Give back the full listing that follows exactly as it reads.

=-=-=
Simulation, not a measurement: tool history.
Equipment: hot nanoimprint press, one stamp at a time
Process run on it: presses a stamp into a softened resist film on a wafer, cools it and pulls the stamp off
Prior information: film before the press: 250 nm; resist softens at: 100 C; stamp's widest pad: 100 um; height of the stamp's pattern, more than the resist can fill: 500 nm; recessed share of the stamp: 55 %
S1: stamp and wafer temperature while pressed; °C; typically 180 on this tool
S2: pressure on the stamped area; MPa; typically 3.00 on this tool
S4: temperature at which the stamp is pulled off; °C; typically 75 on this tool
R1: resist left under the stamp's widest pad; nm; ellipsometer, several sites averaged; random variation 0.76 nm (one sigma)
=-=-=

Expected answer
Simulation, not a measurement: tool history.
Equipment: hot nanoimprint press, one stamp at a time
Process run on it: presses a stamp into a softened resist film on a wafer, cools it and pulls the stamp off
Prior information: film before the press: 250 nm; resist softens at: 100 C; stamp's widest pad: 100 um; height of the stamp's pattern, more than the resist can fill: 500 nm; recessed share of the stamp: 55 %
S1: stamp and wafer temperature while pressed; °C; typically 180 on this tool
S2: pressure on the stamped area; MPa; typically 3.00 on this tool
S4: temperature at which the stamp is pulled off; °C; typically 75 on this tool
R1: resist left under the stamp's widest pad; nm; ellipsometer, several sites averaged; random variation 0.76 nm (one sigma)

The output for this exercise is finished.